.....

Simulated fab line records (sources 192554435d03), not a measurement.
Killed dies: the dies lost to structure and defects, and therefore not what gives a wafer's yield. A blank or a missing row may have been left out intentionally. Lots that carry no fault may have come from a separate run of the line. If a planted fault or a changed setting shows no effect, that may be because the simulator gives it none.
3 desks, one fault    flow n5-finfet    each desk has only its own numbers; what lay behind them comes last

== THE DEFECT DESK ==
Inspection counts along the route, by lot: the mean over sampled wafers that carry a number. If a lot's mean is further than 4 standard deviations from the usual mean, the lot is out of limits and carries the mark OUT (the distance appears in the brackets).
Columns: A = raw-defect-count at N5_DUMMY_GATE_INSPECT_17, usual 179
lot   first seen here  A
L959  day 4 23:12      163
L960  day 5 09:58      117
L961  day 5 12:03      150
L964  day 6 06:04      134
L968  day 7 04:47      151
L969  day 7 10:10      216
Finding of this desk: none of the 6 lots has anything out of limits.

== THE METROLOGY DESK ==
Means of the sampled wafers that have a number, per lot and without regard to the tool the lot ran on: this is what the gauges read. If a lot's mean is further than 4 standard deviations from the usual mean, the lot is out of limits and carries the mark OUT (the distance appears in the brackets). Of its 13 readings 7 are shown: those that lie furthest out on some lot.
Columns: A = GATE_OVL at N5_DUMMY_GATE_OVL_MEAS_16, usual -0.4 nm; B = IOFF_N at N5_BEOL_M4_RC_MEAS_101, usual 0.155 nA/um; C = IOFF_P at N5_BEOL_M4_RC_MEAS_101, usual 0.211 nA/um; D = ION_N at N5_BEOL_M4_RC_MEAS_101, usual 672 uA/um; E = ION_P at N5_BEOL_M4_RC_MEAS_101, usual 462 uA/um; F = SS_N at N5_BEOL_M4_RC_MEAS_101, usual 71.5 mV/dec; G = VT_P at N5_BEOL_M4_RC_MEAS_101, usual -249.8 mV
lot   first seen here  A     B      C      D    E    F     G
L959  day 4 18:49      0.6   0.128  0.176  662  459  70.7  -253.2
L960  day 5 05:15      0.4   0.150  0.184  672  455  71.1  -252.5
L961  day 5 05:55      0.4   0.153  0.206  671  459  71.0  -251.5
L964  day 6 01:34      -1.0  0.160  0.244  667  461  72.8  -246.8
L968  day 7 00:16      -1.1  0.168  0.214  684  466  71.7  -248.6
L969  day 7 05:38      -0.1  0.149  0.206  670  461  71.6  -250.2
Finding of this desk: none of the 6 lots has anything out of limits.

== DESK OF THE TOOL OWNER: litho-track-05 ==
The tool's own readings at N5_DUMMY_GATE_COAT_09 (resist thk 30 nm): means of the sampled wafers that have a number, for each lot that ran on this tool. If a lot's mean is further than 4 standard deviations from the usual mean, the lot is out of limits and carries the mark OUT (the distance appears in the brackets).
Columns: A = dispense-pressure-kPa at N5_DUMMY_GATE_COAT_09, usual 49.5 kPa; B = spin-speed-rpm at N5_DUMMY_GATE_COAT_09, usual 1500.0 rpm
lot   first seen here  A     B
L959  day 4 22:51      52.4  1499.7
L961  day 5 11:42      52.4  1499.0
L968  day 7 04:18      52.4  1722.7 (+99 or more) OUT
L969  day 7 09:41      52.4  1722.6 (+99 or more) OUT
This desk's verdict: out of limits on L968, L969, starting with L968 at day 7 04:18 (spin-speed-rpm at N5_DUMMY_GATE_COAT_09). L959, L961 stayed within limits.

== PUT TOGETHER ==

.....

TASK ITEM. Begin with the line that has "Columns: A = GATE_OVL" in the listing above and end after the line that has "This desk's verdict: out"; output those lines exactly.

YOUR RESPONSE.
Columns: A = GATE_OVL at N5_DUMMY_GATE_OVL_MEAS_16, usual -0.4 nm; B = IOFF_N at N5_BEOL_M4_RC_MEAS_101, usual 0.155 nA/um; C = IOFF_P at N5_BEOL_M4_RC_MEAS_101, usual 0.211 nA/um; D = ION_N at N5_BEOL_M4_RC_MEAS_101, usual 672 uA/um; E = ION_P at N5_BEOL_M4_RC_MEAS_101, usual 462 uA/um; F = SS_N at N5_BEOL_M4_RC_MEAS_101, usual 71.5 mV/dec; G = VT_P at N5_BEOL_M4_RC_MEAS_101, usual -249.8 mV
lot   first seen here  A     B      C      D    E    F     G
L959  day 4 18:49      0.6   0.128  0.176  662  459  70.7  -253.2
L960  day 5 05:15      0.4   0.150  0.184  672  455  71.1  -252.5
L961  day 5 05:55      0.4   0.153  0.206  671  459  71.0  -251.5
L964  day 6 01:34      -1.0  0.160  0.244  667  461  72.8  -246.8
L968  day 7 00:16      -1.1  0.168  0.214  684  466  71.7  -248.6
L969  day 7 05:38      -0.1  0.149  0.206  670  461  71.6  -250.2
Finding of this desk: none of the 6 lots has anything out of limits.

== DESK OF THE TOOL OWNER: litho-track-05 ==
The tool's own readings at N5_DUMMY_GATE_COAT_09 (resist thk 30 nm): means of the sampled wafers that have a number, for each lot that ran on this tool. If a lot's mean is further than 4 standard deviations from the usual mean, the lot is out of limits and carries the mark OUT (the distance appears in the brackets).
Columns: A = dispense-pressure-kPa at N5_DUMMY_GATE_COAT_09, usual 49.5 kPa; B = spin-speed-rpm at N5_DUMMY_GATE_COAT_09, usual 1500.0 rpm
lot   first seen here  A     B
L959  day 4 22:51      52.4  1499.7
L961  day 5 11:42      52.4  1499.0
L968  day 7 04:18      52.4  1722.7 (+99 or more) OUT
L969  day 7 09:41      52.4  1722.6 (+99 or more) OUT
This desk's verdict: out of limits on L968, L969, starting with L968 at day 7 04:18 (spin-speed-rpm at N5_DUMMY_GATE_COAT_09). L959, L961 stayed within limits.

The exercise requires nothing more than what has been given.